Data supplied:
=== Begin Enclosure ===

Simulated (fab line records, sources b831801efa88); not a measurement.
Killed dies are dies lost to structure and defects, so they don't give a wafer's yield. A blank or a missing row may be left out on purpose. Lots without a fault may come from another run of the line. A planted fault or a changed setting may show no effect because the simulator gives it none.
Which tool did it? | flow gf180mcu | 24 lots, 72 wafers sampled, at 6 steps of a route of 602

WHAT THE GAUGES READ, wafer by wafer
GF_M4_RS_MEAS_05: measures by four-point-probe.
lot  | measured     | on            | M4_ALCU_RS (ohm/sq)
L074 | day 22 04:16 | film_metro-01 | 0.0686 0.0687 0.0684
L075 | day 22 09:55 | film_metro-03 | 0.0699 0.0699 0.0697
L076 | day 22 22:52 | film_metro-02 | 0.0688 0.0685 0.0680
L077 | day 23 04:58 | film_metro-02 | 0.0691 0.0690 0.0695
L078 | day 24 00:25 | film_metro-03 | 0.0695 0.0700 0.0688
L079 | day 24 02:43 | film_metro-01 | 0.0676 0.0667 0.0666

=== End Enclosure ===

Every record in the listing above is to be copied exactly.

Simulated (fab line records, sources b831801efa88); not a measurement.
Killed dies are dies lost to structure and defects, so they don't give a wafer's yield. A blank or a missing row may be left out on purpose. Lots without a fault may come from another run of the line. A planted fault or a changed setting may show no effect because the simulator gives it none.
Which tool did it? | flow gf180mcu | 24 lots, 72 wafers sampled, at 6 steps of a route of 602

WHAT THE GAUGES READ, wafer by wafer
GF_M4_RS_MEAS_05: measures by four-point-probe.
lot  | measured     | on            | M4_ALCU_RS (ohm/sq)
L074 | day 22 04:16 | film_metro-01 | 0.0686 0.0687 0.0684
L075 | day 22 09:55 | film_metro-03 | 0.0699 0.0699 0.0697
L076 | day 22 22:52 | film_metro-02 | 0.0688 0.0685 0.0680
L077 | day 23 04:58 | film_metro-02 | 0.0691 0.0690 0.0695
L078 | day 24 00:25 | film_metro-03 | 0.0695 0.0700 0.0688
L079 | day 24 02:43 | film_metro-01 | 0.0676 0.0667 0.0666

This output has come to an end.